WORK ORDER
Copy out the whole listing below exactly.

DATA EXTRACTS
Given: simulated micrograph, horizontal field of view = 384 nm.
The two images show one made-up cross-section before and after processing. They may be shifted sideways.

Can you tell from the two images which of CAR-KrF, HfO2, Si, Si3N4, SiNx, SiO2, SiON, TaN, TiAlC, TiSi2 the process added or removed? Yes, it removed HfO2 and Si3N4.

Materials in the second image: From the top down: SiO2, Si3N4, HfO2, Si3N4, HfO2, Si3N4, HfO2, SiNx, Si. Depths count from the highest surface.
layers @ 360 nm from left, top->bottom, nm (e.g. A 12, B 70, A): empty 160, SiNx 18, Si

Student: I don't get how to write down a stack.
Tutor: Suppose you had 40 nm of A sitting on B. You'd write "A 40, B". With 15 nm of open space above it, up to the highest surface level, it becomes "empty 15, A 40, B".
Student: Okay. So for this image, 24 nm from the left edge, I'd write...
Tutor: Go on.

TASK RESPONSE
Given: simulated micrograph, horizontal field of view = 384 nm.
The two images show one made-up cross-section before and after processing. They may be shifted sideways.

Can you tell from the two images which of CAR-KrF, HfO2, Si, Si3N4, SiNx, SiO2, SiON, TaN, TiAlC, TiSi2 the process added or removed? Yes, it removed HfO2 and Si3N4.

Materials in the second image: From the top down: SiO2, Si3N4, HfO2, Si3N4, HfO2, Si3N4, HfO2, SiNx, Si. Depths count from the highest surface.
layers @ 360 nm from left, top->bottom, nm (e.g. A 12, B 70, A): empty 160, SiNx 18, Si

Student: I don't get how to write down a stack.
Tutor: Suppose you had 40 nm of A sitting on B. You'd write "A 40, B". With 15 nm of open space above it, up to the highest surface level, it becomes "empty 15, A 40, B".
Student: Okay. So for this image, 24 nm from the left edge, I'd write...
Tutor: Go on.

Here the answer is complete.